§ REQUIRED ACTION: Give back exactly the first lines of the entries below, through the line with "run 2 hour=4 | S1=25 S2=55 S3=145 | R1=103.03".

§ EXCERPTED RECORDS:
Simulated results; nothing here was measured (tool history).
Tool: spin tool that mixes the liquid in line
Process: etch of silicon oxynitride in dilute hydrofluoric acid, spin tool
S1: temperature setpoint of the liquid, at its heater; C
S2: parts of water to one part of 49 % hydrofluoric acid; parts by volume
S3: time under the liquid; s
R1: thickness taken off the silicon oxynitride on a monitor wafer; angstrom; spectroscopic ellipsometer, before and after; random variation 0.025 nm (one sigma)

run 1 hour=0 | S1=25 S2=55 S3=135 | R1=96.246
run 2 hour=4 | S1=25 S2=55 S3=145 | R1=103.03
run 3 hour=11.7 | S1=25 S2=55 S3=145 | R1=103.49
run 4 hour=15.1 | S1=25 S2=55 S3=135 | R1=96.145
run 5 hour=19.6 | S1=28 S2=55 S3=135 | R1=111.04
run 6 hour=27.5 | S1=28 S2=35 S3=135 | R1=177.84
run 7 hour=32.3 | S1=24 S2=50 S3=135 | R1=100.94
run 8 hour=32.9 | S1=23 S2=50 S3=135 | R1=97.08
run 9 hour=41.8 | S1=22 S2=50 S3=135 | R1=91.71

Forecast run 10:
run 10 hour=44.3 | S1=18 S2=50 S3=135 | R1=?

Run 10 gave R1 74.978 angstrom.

§ EXPECTED ANSWER:
Simulated results; nothing here was measured (tool history).
Tool: spin tool that mixes the liquid in line
Process: etch of silicon oxynitride in dilute hydrofluoric acid, spin tool
S1: temperature setpoint of the liquid, at its heater; C
S2: parts of water to one part of 49 % hydrofluoric acid; parts by volume
S3: time under the liquid; s
R1: thickness taken off the silicon oxynitride on a monitor wafer; angstrom; spectroscopic ellipsometer, before and after; random variation 0.025 nm (one sigma)

run 1 hour=0 | S1=25 S2=55 S3=135 | R1=96.246
run 2 hour=4 | S1=25 S2=55 S3=145 | R1=103.03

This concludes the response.